◆ **Available data**:

====

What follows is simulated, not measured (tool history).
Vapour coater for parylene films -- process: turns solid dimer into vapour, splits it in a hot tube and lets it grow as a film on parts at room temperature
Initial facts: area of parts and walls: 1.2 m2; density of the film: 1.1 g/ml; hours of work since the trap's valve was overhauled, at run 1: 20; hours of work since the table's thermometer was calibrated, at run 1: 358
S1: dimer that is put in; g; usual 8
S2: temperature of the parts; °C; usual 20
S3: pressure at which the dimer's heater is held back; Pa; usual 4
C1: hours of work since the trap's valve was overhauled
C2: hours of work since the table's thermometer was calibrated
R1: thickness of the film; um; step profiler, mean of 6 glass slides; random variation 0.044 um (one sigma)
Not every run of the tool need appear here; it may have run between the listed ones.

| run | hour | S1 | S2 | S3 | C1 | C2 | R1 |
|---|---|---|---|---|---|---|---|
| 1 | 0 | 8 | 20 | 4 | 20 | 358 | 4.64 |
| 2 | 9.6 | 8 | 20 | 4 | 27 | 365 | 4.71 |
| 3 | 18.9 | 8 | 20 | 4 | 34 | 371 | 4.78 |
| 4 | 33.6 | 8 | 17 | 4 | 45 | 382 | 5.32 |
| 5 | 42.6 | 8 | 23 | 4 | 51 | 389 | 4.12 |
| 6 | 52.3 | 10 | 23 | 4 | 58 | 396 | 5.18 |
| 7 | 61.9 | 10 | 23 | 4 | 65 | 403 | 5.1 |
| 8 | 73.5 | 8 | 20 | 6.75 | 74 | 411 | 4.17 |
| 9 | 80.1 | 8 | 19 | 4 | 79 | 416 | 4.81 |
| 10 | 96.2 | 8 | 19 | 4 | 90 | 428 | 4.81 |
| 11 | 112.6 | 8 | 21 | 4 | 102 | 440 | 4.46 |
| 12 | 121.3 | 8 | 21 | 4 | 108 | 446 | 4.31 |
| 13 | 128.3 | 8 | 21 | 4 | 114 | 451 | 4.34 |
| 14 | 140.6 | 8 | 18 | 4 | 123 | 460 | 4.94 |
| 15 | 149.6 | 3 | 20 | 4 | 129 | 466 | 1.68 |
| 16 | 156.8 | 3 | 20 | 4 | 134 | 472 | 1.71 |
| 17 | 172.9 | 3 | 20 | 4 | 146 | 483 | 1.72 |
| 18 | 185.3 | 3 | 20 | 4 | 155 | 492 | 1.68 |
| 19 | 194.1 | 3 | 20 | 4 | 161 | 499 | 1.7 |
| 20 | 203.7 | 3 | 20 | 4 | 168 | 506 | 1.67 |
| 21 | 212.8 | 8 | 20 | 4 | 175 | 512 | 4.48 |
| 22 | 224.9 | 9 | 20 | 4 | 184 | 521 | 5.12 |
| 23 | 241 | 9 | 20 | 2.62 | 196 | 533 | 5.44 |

====

◆ **Activity**:
Set down verbatim only the lines between the start of the data above and the line with "C2: hours of", both boundaries included.

◆ **Exercise solution**:
What follows is simulated, not measured (tool history).
Vapour coater for parylene films -- process: turns solid dimer into vapour, splits it in a hot tube and lets it grow as a film on parts at room temperature
Initial facts: area of parts and walls: 1.2 m2; density of the film: 1.1 g/ml; hours of work since the trap's valve was overhauled, at run 1: 20; hours of work since the table's thermometer was calibrated, at run 1: 358
S1: dimer that is put in; g; usual 8
S2: temperature of the parts; °C; usual 20
S3: pressure at which the dimer's heater is held back; Pa; usual 4
C1: hours of work since the trap's valve was overhauled
C2: hours of work since the table's thermometer was calibrated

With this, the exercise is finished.